⟨

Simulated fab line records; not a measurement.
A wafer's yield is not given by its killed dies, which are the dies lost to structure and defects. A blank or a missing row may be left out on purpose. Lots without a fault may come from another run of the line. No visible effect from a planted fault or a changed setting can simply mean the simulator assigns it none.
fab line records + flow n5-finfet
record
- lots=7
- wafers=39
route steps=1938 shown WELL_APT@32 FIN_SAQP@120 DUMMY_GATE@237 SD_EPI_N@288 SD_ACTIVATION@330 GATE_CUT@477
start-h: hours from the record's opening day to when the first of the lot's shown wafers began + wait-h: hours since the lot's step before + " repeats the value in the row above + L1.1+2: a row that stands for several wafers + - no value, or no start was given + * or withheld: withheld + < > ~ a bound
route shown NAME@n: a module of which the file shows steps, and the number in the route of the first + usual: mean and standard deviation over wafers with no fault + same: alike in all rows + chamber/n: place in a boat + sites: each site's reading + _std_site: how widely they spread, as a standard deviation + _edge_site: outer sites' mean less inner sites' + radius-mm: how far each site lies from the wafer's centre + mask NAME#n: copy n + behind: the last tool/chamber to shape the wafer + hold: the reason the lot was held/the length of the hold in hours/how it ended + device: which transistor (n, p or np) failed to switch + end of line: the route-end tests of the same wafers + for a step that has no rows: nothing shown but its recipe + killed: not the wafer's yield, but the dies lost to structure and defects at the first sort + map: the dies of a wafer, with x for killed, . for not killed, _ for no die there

⟩

▶ **ASSIGNMENT**
Would you please give all of the records again exactly as they stand?

▶ **WRITTEN ANSWER**
Simulated fab line records; not a measurement.
A wafer's yield is not given by its killed dies, which are the dies lost to structure and defects. A blank or a missing row may be left out on purpose. Lots without a fault may come from another run of the line. No visible effect from a planted fault or a changed setting can simply mean the simulator assigns it none.
fab line records + flow n5-finfet
record
- lots=7
- wafers=39
route steps=1938 shown WELL_APT@32 FIN_SAQP@120 DUMMY_GATE@237 SD_EPI_N@288 SD_ACTIVATION@330 GATE_CUT@477
start-h: hours from the record's opening day to when the first of the lot's shown wafers began + wait-h: hours since the lot's step before + " repeats the value in the row above + L1.1+2: a row that stands for several wafers + - no value, or no start was given + * or withheld: withheld + < > ~ a bound
route shown NAME@n: a module of which the file shows steps, and the number in the route of the first + usual: mean and standard deviation over wafers with no fault + same: alike in all rows + chamber/n: place in a boat + sites: each site's reading + _std_site: how widely they spread, as a standard deviation + _edge_site: outer sites' mean less inner sites' + radius-mm: how far each site lies from the wafer's centre + mask NAME#n: copy n + behind: the last tool/chamber to shape the wafer + hold: the reason the lot was held/the length of the hold in hours/how it ended + device: which transistor (n, p or np) failed to switch + end of line: the route-end tests of the same wafers + for a step that has no rows: nothing shown but its recipe + killed: not the wafer's yield, but the dies lost to structure and defects at the first sort + map: the dies of a wafer, with x for killed, . for not killed, _ for no die there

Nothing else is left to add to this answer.